The data below is to be repeated in full, exactly as shown.

The data
*** Begin section ***
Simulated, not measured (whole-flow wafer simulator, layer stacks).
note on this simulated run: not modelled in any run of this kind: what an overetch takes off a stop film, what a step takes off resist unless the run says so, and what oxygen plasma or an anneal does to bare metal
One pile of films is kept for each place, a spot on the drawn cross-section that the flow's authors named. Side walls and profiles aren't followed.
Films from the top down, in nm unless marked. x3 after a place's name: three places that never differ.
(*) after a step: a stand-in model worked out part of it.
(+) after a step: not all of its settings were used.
*** End section ***

Task response
Simulated, not measured (whole-flow wafer simulator, layer stacks).
note on this simulated run: not modelled in any run of this kind: what an overetch takes off a stop film, what a step takes off resist unless the run says so, and what oxygen plasma or an anneal does to bare metal
One pile of films is kept for each place, a spot on the drawn cross-section that the flow's authors named. Side walls and profiles aren't followed.
Films from the top down, in nm unless marked. x3 after a place's name: three places that never differ.
(*) after a step: a stand-in model worked out part of it.
(+) after a step: not all of its settings were used.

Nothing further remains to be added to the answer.